- ASSIGNMENT:
Repeat word for word the opening stretch of the entries, from the first line through the line containing "R2: thickness taken".

- SOURCE INFORMATION:
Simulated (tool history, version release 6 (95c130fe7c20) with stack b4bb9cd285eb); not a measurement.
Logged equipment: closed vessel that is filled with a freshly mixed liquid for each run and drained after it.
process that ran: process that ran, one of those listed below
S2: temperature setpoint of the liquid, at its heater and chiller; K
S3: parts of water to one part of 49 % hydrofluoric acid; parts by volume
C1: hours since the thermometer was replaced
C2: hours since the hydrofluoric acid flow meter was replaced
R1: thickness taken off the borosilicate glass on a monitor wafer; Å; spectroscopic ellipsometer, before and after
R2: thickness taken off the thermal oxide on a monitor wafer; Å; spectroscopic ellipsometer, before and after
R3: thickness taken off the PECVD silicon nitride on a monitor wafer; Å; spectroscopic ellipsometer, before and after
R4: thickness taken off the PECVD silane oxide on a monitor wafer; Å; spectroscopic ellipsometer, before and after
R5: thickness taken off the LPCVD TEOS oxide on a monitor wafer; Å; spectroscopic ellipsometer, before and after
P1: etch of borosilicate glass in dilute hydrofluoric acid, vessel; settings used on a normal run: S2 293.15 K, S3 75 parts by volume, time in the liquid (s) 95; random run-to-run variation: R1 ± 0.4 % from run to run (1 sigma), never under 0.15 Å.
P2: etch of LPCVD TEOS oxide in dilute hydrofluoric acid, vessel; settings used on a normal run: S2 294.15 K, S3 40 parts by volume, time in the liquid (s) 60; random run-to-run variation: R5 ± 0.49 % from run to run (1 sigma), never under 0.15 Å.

- ANSWER SECTION:
Simulated (tool history, version release 6 (95c130fe7c20) with stack b4bb9cd285eb); not a measurement.
Logged equipment: closed vessel that is filled with a freshly mixed liquid for each run and drained after it.
process that ran: process that ran, one of those listed below
S2: temperature setpoint of the liquid, at its heater and chiller; K
S3: parts of water to one part of 49 % hydrofluoric acid; parts by volume
C1: hours since the thermometer was replaced
C2: hours since the hydrofluoric acid flow meter was replaced
R1: thickness taken off the borosilicate glass on a monitor wafer; Å; spectroscopic ellipsometer, before and after
R2: thickness taken off the thermal oxide on a monitor wafer; Å; spectroscopic ellipsometer, before and after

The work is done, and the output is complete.